Listed records:

—————

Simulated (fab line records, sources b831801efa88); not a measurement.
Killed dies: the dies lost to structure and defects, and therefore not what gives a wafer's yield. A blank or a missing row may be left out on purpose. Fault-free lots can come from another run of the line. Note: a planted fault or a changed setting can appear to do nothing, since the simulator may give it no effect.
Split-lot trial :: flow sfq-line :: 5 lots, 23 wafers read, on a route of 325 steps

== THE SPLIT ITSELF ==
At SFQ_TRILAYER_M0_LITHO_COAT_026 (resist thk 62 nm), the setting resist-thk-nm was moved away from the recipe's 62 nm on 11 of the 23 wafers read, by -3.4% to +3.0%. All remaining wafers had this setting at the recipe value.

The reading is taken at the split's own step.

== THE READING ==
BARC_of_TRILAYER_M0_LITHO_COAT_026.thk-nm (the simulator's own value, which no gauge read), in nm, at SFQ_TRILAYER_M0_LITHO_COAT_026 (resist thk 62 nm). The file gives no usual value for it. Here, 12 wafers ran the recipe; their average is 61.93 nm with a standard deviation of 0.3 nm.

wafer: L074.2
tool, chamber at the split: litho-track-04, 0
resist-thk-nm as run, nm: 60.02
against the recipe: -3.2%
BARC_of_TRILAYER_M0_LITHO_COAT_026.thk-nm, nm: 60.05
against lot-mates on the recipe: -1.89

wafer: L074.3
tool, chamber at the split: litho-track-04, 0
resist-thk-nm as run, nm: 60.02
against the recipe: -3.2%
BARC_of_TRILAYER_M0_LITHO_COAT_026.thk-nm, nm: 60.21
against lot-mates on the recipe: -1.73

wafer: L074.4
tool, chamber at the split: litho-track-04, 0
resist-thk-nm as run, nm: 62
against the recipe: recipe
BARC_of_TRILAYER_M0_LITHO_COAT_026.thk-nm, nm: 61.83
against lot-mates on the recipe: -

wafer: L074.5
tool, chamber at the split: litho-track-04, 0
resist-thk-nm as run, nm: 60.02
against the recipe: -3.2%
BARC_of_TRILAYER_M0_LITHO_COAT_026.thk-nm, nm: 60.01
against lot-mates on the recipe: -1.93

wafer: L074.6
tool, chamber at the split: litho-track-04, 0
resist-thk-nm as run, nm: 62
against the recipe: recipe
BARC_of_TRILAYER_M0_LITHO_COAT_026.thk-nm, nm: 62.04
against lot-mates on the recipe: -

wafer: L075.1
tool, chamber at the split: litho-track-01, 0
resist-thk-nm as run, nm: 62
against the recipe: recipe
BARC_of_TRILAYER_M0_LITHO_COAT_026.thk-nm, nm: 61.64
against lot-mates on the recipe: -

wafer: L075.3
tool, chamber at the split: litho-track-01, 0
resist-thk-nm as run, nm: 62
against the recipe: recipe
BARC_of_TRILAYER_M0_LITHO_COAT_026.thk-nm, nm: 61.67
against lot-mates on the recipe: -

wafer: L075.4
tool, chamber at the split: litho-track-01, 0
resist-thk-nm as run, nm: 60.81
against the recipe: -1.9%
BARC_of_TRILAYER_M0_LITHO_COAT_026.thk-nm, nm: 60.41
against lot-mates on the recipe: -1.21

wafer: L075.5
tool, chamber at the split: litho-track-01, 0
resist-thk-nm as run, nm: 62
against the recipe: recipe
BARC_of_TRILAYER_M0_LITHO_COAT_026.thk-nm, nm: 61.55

—————

Through the line that contains "At SFQ_TRILAYER_M0_LITHO_COAT_026 (resist thk 62 nm), the", copy the material above exactly, beginning at its first line and including nothing more.

Simulated (fab line records, sources b831801efa88); not a measurement.
Killed dies: the dies lost to structure and defects, and therefore not what gives a wafer's yield. A blank or a missing row may be left out on purpose. Fault-free lots can come from another run of the line. Note: a planted fault or a changed setting can appear to do nothing, since the simulator may give it no effect.
Split-lot trial :: flow sfq-line :: 5 lots, 23 wafers read, on a route of 325 steps

== THE SPLIT ITSELF ==
At SFQ_TRILAYER_M0_LITHO_COAT_026 (resist thk 62 nm), the setting resist-thk-nm was moved away from the recipe's 62 nm on 11 of the 23 wafers read, by -3.4% to +3.0%. All remaining wafers had this setting at the recipe value.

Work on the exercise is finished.